**WORK ITEM**
The answer is to be the full listing, unchanged in every line.

**EXERCISE DATA**
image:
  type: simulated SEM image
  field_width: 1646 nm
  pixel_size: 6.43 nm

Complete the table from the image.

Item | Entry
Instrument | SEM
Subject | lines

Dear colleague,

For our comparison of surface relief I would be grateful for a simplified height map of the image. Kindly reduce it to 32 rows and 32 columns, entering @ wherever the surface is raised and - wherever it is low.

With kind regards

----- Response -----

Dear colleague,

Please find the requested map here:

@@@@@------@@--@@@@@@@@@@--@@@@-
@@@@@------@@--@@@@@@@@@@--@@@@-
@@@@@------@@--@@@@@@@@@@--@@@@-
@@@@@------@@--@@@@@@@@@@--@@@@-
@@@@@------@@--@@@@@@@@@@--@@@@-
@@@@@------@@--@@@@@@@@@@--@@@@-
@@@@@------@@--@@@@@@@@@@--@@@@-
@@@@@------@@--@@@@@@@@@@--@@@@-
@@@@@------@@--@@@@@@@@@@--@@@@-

**TASK SOLUTION**
image:
  type: simulated SEM image
  field_width: 1646 nm
  pixel_size: 6.43 nm

Complete the table from the image.

Item | Entry
Instrument | SEM
Subject | lines

Dear colleague,

For our comparison of surface relief I would be grateful for a simplified height map of the image. Kindly reduce it to 32 rows and 32 columns, entering @ wherever the surface is raised and - wherever it is low.

With kind regards

----- Response -----

Dear colleague,

Please find the requested map here:

@@@@@------@@--@@@@@@@@@@--@@@@-
@@@@@------@@--@@@@@@@@@@--@@@@-
@@@@@------@@--@@@@@@@@@@--@@@@-
@@@@@------@@--@@@@@@@@@@--@@@@-
@@@@@------@@--@@@@@@@@@@--@@@@-
@@@@@------@@--@@@@@@@@@@--@@@@-
@@@@@------@@--@@@@@@@@@@--@@@@-
@@@@@------@@--@@@@@@@@@@--@@@@-
@@@@@------@@--@@@@@@@@@@--@@@@-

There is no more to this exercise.